-=-=-

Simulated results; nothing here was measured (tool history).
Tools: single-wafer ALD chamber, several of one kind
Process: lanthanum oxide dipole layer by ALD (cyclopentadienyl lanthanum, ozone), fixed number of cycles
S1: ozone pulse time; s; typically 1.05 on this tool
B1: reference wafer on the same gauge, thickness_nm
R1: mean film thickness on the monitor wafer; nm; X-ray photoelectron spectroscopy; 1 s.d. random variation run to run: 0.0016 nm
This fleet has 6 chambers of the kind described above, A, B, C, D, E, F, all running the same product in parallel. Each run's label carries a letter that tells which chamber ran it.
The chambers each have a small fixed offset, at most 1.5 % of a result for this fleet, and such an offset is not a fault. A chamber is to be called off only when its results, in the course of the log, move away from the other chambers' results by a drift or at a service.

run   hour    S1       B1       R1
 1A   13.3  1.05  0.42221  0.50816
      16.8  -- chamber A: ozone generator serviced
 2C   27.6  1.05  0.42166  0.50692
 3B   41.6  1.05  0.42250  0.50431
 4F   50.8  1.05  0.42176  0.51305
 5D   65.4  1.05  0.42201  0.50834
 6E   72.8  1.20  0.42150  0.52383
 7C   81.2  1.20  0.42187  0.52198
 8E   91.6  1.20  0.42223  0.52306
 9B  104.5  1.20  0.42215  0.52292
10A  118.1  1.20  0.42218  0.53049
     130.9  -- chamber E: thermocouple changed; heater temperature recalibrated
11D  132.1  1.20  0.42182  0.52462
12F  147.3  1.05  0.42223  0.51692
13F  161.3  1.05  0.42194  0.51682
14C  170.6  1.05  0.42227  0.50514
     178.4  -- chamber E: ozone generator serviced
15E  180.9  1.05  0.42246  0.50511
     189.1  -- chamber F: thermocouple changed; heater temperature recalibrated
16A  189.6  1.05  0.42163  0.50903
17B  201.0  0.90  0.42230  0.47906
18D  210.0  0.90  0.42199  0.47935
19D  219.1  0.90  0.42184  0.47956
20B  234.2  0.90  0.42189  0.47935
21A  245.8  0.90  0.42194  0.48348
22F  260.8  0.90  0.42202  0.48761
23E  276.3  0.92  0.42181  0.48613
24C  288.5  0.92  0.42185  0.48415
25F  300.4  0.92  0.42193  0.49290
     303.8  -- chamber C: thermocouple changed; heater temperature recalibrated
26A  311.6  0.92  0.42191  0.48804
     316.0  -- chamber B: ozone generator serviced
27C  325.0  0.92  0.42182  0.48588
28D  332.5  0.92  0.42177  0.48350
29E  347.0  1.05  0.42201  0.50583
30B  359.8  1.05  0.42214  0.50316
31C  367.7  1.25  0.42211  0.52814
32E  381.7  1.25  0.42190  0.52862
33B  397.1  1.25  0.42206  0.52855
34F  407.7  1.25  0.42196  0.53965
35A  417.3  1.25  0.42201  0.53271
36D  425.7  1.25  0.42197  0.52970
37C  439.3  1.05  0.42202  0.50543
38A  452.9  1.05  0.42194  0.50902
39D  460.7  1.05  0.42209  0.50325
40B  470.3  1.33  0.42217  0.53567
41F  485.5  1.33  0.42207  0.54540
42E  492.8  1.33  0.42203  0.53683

-=-=-

**Required action**
Copy out the lines above exactly, beginning at the one that contains "F: thermocouple changed; heater temperature recalibrated" and ending at the one that contains "B: ozone generator serviced".

**Task output**
     189.1  -- chamber F: thermocouple changed; heater temperature recalibrated
16A  189.6  1.05  0.42163  0.50903
17B  201.0  0.90  0.42230  0.47906
18D  210.0  0.90  0.42199  0.47935
19D  219.1  0.90  0.42184  0.47956
20B  234.2  0.90  0.42189  0.47935
21A  245.8  0.90  0.42194  0.48348
22F  260.8  0.90  0.42202  0.48761
23E  276.3  0.92  0.42181  0.48613
24C  288.5  0.92  0.42185  0.48415
25F  300.4  0.92  0.42193  0.49290
     303.8  -- chamber C: thermocouple changed; heater temperature recalibrated
26A  311.6  0.92  0.42191  0.48804
     316.0  -- chamber B: ozone generator serviced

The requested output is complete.